### ASSIGNED TASK
Set down the material exactly as given, please, from its first line through the line that includes "Section shown: cut.".

### SUPPLIED DATA
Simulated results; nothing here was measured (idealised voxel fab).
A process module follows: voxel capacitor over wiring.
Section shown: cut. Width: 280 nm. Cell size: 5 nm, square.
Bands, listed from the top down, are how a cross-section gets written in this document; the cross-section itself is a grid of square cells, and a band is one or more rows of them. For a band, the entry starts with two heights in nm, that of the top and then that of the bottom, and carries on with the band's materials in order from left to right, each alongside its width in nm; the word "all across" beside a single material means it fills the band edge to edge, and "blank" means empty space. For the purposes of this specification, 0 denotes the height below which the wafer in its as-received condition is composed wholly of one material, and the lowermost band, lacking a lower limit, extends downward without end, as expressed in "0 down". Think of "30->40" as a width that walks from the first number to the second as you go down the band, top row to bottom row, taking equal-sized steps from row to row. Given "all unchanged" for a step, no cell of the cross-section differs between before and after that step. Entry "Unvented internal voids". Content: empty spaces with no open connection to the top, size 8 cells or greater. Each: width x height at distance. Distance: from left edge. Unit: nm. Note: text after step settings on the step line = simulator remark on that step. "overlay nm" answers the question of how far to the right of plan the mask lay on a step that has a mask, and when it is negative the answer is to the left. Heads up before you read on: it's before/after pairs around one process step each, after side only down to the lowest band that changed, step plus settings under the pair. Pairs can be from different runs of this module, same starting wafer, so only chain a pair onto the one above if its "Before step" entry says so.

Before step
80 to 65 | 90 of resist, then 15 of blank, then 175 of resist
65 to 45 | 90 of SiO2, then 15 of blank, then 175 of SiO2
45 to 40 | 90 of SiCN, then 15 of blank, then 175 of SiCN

### RESPONSE BOX
Simulated results; nothing here was measured (idealised voxel fab).
A process module follows: voxel capacitor over wiring.
Section shown: cut. Width: 280 nm. Cell size: 5 nm, square.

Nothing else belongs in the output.